Task item:
Only the lines below, from the one with "5 chambers of" through the one with "monitor wafer (angstrom)", are to be written out, exactly.

Extracted records:
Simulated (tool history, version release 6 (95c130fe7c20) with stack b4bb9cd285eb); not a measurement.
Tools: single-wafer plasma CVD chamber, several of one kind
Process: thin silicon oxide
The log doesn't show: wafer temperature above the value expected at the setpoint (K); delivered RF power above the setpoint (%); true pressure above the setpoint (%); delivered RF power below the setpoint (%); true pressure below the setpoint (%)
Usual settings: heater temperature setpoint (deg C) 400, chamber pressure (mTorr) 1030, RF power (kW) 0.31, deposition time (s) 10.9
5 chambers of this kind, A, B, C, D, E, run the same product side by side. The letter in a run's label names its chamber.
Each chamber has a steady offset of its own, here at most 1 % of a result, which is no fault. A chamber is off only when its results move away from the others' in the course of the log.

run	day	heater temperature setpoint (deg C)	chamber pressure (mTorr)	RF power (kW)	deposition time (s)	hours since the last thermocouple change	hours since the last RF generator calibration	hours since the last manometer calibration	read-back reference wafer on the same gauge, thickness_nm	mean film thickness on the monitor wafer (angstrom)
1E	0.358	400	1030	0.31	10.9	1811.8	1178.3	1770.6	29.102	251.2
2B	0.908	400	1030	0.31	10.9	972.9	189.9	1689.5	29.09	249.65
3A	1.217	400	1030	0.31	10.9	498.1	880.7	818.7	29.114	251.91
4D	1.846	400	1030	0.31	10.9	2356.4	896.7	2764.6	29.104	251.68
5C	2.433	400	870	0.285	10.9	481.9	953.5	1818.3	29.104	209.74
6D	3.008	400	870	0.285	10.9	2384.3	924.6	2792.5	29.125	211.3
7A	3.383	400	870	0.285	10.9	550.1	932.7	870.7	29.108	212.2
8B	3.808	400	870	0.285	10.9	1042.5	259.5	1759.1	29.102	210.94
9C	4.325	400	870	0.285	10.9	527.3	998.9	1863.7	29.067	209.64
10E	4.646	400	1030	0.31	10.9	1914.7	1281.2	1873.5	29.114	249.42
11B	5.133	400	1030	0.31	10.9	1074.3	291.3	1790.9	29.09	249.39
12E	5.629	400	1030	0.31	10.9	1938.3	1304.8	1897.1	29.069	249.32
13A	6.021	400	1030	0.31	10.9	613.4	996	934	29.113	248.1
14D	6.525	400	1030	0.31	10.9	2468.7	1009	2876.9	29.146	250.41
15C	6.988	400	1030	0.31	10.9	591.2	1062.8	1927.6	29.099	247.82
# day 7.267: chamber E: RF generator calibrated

Exercise solution:
5 chambers of this kind, A, B, C, D, E, run the same product side by side. The letter in a run's label names its chamber.
Each chamber has a steady offset of its own, here at most 1 % of a result, which is no fault. A chamber is off only when its results move away from the others' in the course of the log.

run	day	heater temperature setpoint (deg C)	chamber pressure (mTorr)	RF power (kW)	deposition time (s)	hours since the last thermocouple change	hours since the last RF generator calibration	hours since the last manometer calibration	read-back reference wafer on the same gauge, thickness_nm	mean film thickness on the monitor wafer (angstrom)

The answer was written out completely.